■ **Work request**:
Word for word, give every line of the listing again.

■ **Input data**:
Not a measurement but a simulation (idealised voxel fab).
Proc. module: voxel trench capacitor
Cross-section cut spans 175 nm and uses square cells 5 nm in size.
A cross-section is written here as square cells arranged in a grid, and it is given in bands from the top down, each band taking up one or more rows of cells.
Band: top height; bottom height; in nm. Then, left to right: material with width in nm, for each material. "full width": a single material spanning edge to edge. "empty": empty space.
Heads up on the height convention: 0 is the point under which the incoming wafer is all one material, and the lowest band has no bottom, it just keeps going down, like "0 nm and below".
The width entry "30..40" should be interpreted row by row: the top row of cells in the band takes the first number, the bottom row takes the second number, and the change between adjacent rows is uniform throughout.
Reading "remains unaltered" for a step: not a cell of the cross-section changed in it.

■ **Task solution**:
Not a measurement but a simulation (idealised voxel fab).
Proc. module: voxel trench capacitor
Cross-section cut spans 175 nm and uses square cells 5 nm in size.
A cross-section is written here as square cells arranged in a grid, and it is given in bands from the top down, each band taking up one or more rows of cells.
Band: top height; bottom height; in nm. Then, left to right: material with width in nm, for each material. "full width": a single material spanning edge to edge. "empty": empty space.
Heads up on the height convention: 0 is the point under which the incoming wafer is all one material, and the lowest band has no bottom, it just keeps going down, like "0 nm and below".
The width entry "30..40" should be interpreted row by row: the top row of cells in the band takes the first number, the bottom row takes the second number, and the change between adjacent rows is uniform throughout.
Reading "remains unaltered" for a step: not a cell of the cross-section changed in it.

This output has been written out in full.